## [DATASET CONTENT]
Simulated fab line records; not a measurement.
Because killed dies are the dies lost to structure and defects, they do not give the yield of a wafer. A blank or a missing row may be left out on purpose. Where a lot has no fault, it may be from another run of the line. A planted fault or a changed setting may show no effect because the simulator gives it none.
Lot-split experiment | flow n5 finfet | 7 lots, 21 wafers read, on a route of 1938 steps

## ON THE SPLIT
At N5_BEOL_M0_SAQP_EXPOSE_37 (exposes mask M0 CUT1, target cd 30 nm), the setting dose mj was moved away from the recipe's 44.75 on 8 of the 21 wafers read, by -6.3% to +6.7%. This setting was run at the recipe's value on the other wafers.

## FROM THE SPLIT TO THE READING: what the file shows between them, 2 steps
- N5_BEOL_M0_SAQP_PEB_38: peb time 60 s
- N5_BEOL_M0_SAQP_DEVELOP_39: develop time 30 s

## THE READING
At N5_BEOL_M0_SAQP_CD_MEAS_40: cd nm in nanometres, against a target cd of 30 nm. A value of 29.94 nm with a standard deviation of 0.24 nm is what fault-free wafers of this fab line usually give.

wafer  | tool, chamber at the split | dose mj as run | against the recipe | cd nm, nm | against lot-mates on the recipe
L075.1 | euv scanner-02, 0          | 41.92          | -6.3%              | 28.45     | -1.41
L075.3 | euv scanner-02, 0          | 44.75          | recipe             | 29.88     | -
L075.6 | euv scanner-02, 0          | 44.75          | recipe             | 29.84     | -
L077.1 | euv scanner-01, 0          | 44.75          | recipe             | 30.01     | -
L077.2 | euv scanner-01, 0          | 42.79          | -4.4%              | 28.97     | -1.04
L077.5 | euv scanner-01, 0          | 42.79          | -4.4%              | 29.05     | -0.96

## [REQUIREMENT]
All of the material above must be transcribed exactly, with no line dropped.

## [EXPECTED ANSWER]
Simulated fab line records; not a measurement.
Because killed dies are the dies lost to structure and defects, they do not give the yield of a wafer. A blank or a missing row may be left out on purpose. Where a lot has no fault, it may be from another run of the line. A planted fault or a changed setting may show no effect because the simulator gives it none.
Lot-split experiment | flow n5 finfet | 7 lots, 21 wafers read, on a route of 1938 steps

## ON THE SPLIT
At N5_BEOL_M0_SAQP_EXPOSE_37 (exposes mask M0 CUT1, target cd 30 nm), the setting dose mj was moved away from the recipe's 44.75 on 8 of the 21 wafers read, by -6.3% to +6.7%. This setting was run at the recipe's value on the other wafers.

## FROM THE SPLIT TO THE READING: what the file shows between them, 2 steps
- N5_BEOL_M0_SAQP_PEB_38: peb time 60 s
- N5_BEOL_M0_SAQP_DEVELOP_39: develop time 30 s

## THE READING
At N5_BEOL_M0_SAQP_CD_MEAS_40: cd nm in nanometres, against a target cd of 30 nm. A value of 29.94 nm with a standard deviation of 0.24 nm is what fault-free wafers of this fab line usually give.

wafer  | tool, chamber at the split | dose mj as run | against the recipe | cd nm, nm | against lot-mates on the recipe
L075.1 | euv scanner-02, 0          | 41.92          | -6.3%              | 28.45     | -1.41
L075.3 | euv scanner-02, 0          | 44.75          | recipe             | 29.88     | -
L075.6 | euv scanner-02, 0          | 44.75          | recipe             | 29.84     | -
L077.1 | euv scanner-01, 0          | 44.75          | recipe             | 30.01     | -
L077.2 | euv scanner-01, 0          | 42.79          | -4.4%              | 28.97     | -1.04
L077.5 | euv scanner-01, 0          | 42.79          | -4.4%              | 29.05     | -0.96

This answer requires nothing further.